REQUIREMENT -
Every record needs to be restated word for word.

__________________________________________________
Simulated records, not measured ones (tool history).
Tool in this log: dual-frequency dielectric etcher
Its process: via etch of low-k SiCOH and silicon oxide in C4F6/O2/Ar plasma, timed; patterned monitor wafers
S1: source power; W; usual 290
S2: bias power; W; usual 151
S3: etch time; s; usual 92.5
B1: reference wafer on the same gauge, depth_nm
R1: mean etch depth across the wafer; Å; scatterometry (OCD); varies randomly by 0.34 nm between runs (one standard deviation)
__________________________________________________

RESPONSE BOX -
Simulated records, not measured ones (tool history).
Tool in this log: dual-frequency dielectric etcher
Its process: via etch of low-k SiCOH and silicon oxide in C4F6/O2/Ar plasma, timed; patterned monitor wafers
S1: source power; W; usual 290
S2: bias power; W; usual 151
S3: etch time; s; usual 92.5
B1: reference wafer on the same gauge, depth_nm
R1: mean etch depth across the wafer; Å; scatterometry (OCD); varies randomly by 0.34 nm between runs (one standard deviation)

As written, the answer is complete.